[Opening Entries shown section]
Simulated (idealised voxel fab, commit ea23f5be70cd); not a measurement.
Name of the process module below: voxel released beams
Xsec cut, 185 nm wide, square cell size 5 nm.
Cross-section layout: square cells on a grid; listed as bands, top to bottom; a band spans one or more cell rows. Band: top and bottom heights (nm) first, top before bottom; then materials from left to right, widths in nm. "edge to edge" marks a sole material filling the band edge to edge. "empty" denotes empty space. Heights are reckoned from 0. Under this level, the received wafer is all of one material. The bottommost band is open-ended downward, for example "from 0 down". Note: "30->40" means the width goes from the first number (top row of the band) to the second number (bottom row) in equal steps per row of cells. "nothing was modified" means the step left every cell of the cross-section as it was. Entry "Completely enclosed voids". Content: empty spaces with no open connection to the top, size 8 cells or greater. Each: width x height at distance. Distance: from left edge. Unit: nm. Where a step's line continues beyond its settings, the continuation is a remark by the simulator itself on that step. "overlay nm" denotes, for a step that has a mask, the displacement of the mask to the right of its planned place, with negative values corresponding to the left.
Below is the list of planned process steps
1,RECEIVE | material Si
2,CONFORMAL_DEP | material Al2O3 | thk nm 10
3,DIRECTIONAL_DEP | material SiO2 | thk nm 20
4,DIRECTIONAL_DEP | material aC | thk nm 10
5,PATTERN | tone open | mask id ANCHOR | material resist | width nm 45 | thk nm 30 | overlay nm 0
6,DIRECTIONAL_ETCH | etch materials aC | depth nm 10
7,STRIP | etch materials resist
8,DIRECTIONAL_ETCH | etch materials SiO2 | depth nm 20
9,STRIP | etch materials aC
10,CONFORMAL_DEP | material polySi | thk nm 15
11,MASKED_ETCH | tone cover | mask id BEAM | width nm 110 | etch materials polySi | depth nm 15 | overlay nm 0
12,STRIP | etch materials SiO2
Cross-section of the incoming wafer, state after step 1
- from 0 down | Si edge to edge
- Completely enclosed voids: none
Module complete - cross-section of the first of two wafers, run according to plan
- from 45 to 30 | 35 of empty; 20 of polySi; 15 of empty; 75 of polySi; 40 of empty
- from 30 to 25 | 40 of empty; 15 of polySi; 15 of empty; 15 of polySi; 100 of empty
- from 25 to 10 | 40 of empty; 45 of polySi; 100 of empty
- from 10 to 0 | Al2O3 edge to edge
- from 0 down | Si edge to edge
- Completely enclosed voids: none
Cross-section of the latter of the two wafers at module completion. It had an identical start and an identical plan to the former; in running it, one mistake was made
[Closing Entries shown section]

=== Exercise ===
The listing above holds a line with "8,DIRECTIONAL_ETCH | etch" and a line with "Module complete - cross-section". Print the stretch from the first through the second, exactly and alone.

=== Response area ===
8,DIRECTIONAL_ETCH | etch materials SiO2 | depth nm 20
9,STRIP | etch materials aC
10,CONFORMAL_DEP | material polySi | thk nm 15
11,MASKED_ETCH | tone cover | mask id BEAM | width nm 110 | etch materials polySi | depth nm 15 | overlay nm 0
12,STRIP | etch materials SiO2
Cross-section of the incoming wafer, state after step 1
- from 0 down | Si edge to edge
- Completely enclosed voids: none
Module complete - cross-section of the first of two wafers, run according to plan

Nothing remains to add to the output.